▶ [Action item]
Only one stretch of the records below should be repeated. It starts with the line containing "L078 | day 32" and goes on through the line containing "L085 | day 35", exactly as written.

▶ [Given data]
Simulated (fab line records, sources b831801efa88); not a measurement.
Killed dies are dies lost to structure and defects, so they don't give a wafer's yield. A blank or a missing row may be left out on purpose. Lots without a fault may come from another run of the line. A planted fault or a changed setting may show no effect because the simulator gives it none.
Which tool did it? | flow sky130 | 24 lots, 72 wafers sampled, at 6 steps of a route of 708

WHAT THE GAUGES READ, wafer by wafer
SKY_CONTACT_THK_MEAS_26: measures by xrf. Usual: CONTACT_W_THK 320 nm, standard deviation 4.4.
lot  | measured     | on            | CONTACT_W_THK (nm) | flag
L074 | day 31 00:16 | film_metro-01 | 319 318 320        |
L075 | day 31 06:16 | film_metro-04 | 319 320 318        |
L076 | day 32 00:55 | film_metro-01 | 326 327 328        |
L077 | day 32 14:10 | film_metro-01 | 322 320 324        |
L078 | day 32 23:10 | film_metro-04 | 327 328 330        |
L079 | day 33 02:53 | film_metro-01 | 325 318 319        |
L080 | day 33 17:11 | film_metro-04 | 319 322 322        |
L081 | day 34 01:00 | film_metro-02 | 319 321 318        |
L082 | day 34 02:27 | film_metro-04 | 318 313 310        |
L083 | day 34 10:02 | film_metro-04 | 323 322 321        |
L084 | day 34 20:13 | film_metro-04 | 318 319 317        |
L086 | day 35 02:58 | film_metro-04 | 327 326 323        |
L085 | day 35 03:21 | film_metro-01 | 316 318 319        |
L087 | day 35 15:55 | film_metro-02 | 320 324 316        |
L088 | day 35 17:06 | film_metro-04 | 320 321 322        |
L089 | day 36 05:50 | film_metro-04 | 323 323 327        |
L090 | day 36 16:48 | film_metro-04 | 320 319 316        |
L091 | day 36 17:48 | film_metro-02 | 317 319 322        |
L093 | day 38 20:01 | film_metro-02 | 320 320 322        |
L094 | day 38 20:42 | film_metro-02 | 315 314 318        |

▶ [Answer box]
L078 | day 32 23:10 | film_metro-04 | 327 328 330        |
L079 | day 33 02:53 | film_metro-01 | 325 318 319        |
L080 | day 33 17:11 | film_metro-04 | 319 322 322        |
L081 | day 34 01:00 | film_metro-02 | 319 321 318        |
L082 | day 34 02:27 | film_metro-04 | 318 313 310        |
L083 | day 34 10:02 | film_metro-04 | 323 322 321        |
L084 | day 34 20:13 | film_metro-04 | 318 319 317        |
L086 | day 35 02:58 | film_metro-04 | 327 326 323        |
L085 | day 35 03:21 | film_metro-01 | 316 318 319        |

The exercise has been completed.